- _Exercise_:
Could you write out the opening lines of the data, word for word, stopping after the line that contains "the cross-section changed."?

--- Supplied material Enclosed Below ---

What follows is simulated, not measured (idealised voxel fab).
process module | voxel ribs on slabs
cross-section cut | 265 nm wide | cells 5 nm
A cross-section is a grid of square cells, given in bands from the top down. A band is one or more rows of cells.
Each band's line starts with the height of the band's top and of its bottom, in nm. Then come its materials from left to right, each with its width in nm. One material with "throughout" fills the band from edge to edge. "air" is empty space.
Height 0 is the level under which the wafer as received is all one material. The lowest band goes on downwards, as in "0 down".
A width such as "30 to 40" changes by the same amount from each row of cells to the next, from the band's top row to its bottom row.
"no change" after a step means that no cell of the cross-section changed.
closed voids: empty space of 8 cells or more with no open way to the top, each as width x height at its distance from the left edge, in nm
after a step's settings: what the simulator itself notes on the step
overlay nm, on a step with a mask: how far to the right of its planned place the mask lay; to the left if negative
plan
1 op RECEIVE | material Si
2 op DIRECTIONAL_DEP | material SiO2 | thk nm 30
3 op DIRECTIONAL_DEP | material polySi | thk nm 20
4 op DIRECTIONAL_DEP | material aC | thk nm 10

--- End of Enclosed Supplied material ---

- _Your solution_:
What follows is simulated, not measured (idealised voxel fab).
process module | voxel ribs on slabs
cross-section cut | 265 nm wide | cells 5 nm
A cross-section is a grid of square cells, given in bands from the top down. A band is one or more rows of cells.
Each band's line starts with the height of the band's top and of its bottom, in nm. Then come its materials from left to right, each with its width in nm. One material with "throughout" fills the band from edge to edge. "air" is empty space.
Height 0 is the level under which the wafer as received is all one material. The lowest band goes on downwards, as in "0 down".
A width such as "30 to 40" changes by the same amount from each row of cells to the next, from the band's top row to its bottom row.
"no change" after a step means that no cell of the cross-section changed.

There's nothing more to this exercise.